▸ **Exercise**: The output is the lines below from the one with "2 CVD: material" through the one with "17 CLEAN: chemistry", both included, printed exactly and with no other line.

▸ **Provided information**:
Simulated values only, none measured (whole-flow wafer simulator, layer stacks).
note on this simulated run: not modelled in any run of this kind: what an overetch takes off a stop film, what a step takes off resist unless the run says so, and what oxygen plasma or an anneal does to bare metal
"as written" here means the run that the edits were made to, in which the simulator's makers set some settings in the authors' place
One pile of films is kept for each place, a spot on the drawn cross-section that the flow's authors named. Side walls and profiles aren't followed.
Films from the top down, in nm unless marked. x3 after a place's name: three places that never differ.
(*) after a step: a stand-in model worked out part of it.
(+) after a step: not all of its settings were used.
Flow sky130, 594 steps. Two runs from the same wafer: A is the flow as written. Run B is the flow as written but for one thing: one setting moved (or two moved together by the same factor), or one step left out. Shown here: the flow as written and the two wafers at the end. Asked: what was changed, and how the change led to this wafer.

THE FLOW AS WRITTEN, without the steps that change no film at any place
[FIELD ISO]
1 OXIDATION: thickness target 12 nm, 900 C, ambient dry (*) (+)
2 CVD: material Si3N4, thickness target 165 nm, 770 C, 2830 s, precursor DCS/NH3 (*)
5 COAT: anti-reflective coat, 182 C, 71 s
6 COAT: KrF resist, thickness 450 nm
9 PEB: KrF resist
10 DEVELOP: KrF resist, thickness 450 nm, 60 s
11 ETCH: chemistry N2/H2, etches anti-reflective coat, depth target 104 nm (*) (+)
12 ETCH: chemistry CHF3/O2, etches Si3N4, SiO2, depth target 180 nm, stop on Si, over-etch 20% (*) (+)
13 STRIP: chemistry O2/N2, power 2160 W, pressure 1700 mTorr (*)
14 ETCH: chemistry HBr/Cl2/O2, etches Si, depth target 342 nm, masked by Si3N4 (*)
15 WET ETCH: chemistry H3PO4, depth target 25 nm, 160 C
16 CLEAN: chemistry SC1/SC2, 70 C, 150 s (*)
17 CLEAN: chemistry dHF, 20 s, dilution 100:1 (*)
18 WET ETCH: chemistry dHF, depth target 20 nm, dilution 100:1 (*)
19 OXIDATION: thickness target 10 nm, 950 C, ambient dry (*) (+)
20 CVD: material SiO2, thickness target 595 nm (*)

▸ **Exercise solution**:
2 CVD: material Si3N4, thickness target 165 nm, 770 C, 2830 s, precursor DCS/NH3 (*)
5 COAT: anti-reflective coat, 182 C, 71 s
6 COAT: KrF resist, thickness 450 nm
9 PEB: KrF resist
10 DEVELOP: KrF resist, thickness 450 nm, 60 s
11 ETCH: chemistry N2/H2, etches anti-reflective coat, depth target 104 nm (*) (+)
12 ETCH: chemistry CHF3/O2, etches Si3N4, SiO2, depth target 180 nm, stop on Si, over-etch 20% (*) (+)
13 STRIP: chemistry O2/N2, power 2160 W, pressure 1700 mTorr (*)
14 ETCH: chemistry HBr/Cl2/O2, etches Si, depth target 342 nm, masked by Si3N4 (*)
15 WET ETCH: chemistry H3PO4, depth target 25 nm, 160 C
16 CLEAN: chemistry SC1/SC2, 70 C, 150 s (*)
17 CLEAN: chemistry dHF, 20 s, dilution 100:1 (*)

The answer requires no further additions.